**Action item**: Repeat every line of the material that follows, word for word.

**Record set**:
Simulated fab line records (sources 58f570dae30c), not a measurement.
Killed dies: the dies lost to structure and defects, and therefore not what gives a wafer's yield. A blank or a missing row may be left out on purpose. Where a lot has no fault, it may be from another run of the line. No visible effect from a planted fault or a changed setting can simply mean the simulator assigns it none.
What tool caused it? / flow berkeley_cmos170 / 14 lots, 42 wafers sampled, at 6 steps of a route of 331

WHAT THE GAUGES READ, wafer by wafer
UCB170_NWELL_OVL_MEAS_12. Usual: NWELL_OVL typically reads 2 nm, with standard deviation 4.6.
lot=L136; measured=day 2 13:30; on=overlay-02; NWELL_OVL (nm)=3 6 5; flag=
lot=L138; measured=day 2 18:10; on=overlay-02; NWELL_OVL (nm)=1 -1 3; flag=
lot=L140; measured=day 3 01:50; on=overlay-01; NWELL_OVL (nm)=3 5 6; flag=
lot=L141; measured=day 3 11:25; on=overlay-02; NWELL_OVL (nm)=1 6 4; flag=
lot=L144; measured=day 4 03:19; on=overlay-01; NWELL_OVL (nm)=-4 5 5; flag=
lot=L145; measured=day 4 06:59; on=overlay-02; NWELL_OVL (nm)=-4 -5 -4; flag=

**Expected answer**:
Simulated fab line records (sources 58f570dae30c), not a measurement.
Killed dies: the dies lost to structure and defects, and therefore not what gives a wafer's yield. A blank or a missing row may be left out on purpose. Where a lot has no fault, it may be from another run of the line. No visible effect from a planted fault or a changed setting can simply mean the simulator assigns it none.
What tool caused it? / flow berkeley_cmos170 / 14 lots, 42 wafers sampled, at 6 steps of a route of 331

WHAT THE GAUGES READ, wafer by wafer
UCB170_NWELL_OVL_MEAS_12. Usual: NWELL_OVL typically reads 2 nm, with standard deviation 4.6.
lot=L136; measured=day 2 13:30; on=overlay-02; NWELL_OVL (nm)=3 6 5; flag=
lot=L138; measured=day 2 18:10; on=overlay-02; NWELL_OVL (nm)=1 -1 3; flag=
lot=L140; measured=day 3 01:50; on=overlay-01; NWELL_OVL (nm)=3 5 6; flag=
lot=L141; measured=day 3 11:25; on=overlay-02; NWELL_OVL (nm)=1 6 4; flag=
lot=L144; measured=day 4 03:19; on=overlay-01; NWELL_OVL (nm)=-4 5 5; flag=
lot=L145; measured=day 4 06:59; on=overlay-02; NWELL_OVL (nm)=-4 -5 -4; flag=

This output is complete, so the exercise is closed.